• **Work request**
Beginning with the line that contains "4. From day" in the material below, print each line exactly until the line that contains "6. From day" has been printed, then stop.

--
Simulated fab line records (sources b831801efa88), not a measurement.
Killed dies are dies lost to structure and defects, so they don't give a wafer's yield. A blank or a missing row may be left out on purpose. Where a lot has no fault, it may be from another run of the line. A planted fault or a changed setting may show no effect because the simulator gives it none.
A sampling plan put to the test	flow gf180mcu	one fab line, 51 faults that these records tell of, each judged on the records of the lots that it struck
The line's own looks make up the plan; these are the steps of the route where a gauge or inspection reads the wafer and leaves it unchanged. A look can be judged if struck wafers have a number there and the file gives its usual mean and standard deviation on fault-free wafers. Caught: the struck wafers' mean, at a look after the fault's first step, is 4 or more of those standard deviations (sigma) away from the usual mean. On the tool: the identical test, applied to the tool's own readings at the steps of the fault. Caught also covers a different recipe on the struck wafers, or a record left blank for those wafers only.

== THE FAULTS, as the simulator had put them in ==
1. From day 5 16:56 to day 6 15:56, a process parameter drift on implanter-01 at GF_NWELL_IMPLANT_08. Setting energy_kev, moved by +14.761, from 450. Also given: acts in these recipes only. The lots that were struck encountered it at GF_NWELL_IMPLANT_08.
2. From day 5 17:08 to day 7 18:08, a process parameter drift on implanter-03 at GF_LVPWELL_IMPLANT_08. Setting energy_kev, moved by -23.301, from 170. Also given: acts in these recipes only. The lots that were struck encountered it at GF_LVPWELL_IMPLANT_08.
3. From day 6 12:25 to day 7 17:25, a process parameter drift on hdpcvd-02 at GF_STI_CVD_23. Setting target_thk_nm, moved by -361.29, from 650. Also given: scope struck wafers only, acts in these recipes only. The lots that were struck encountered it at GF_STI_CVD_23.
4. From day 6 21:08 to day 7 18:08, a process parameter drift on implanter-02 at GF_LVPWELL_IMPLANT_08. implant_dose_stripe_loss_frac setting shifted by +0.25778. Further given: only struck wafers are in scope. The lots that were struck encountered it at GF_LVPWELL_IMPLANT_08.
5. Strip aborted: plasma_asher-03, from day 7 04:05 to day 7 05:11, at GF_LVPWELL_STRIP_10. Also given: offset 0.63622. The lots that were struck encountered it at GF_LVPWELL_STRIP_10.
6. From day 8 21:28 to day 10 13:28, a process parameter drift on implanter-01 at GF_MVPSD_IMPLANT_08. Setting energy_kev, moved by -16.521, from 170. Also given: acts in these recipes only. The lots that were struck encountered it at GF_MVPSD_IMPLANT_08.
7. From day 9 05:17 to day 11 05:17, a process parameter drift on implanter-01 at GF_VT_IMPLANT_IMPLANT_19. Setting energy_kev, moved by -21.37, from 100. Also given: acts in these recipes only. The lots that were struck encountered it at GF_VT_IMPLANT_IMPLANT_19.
--

• **Written reply**
4. From day 6 21:08 to day 7 18:08, a process parameter drift on implanter-02 at GF_LVPWELL_IMPLANT_08. implant_dose_stripe_loss_frac setting shifted by +0.25778. Further given: only struck wafers are in scope. The lots that were struck encountered it at GF_LVPWELL_IMPLANT_08.
5. Strip aborted: plasma_asher-03, from day 7 04:05 to day 7 05:11, at GF_LVPWELL_STRIP_10. Also given: offset 0.63622. The lots that were struck encountered it at GF_LVPWELL_STRIP_10.
6. From day 8 21:28 to day 10 13:28, a process parameter drift on implanter-01 at GF_MVPSD_IMPLANT_08. Setting energy_kev, moved by -16.521, from 170. Also given: acts in these recipes only. The lots that were struck encountered it at GF_MVPSD_IMPLANT_08.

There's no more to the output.